Information provided
□ □ □ □
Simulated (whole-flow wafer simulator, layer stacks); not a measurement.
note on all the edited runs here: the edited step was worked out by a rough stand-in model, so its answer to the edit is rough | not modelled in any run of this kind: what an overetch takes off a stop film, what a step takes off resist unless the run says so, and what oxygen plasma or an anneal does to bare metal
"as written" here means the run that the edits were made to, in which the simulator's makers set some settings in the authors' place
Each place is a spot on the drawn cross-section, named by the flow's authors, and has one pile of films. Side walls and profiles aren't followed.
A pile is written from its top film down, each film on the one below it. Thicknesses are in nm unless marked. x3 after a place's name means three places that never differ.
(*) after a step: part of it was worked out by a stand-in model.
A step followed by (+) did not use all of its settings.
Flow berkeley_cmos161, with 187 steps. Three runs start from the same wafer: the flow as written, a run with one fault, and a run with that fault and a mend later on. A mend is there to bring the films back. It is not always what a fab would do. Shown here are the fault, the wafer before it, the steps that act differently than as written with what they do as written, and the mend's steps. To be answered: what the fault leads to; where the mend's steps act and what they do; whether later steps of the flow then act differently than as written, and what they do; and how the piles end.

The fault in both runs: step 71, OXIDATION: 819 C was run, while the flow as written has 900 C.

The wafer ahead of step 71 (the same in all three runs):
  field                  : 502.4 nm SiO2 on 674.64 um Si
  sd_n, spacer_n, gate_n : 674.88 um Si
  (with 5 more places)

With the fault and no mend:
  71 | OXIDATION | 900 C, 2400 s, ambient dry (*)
□ □ □ □

Task item
Reproduce, exactly and without additions, the run of lines from the start of the listing above to the line bearing "A step followed", inclusive.

Response area
Simulated (whole-flow wafer simulator, layer stacks); not a measurement.
note on all the edited runs here: the edited step was worked out by a rough stand-in model, so its answer to the edit is rough | not modelled in any run of this kind: what an overetch takes off a stop film, what a step takes off resist unless the run says so, and what oxygen plasma or an anneal does to bare metal
"as written" here means the run that the edits were made to, in which the simulator's makers set some settings in the authors' place
Each place is a spot on the drawn cross-section, named by the flow's authors, and has one pile of films. Side walls and profiles aren't followed.
A pile is written from its top film down, each film on the one below it. Thicknesses are in nm unless marked. x3 after a place's name means three places that never differ.
(*) after a step: part of it was worked out by a stand-in model.
A step followed by (+) did not use all of its settings.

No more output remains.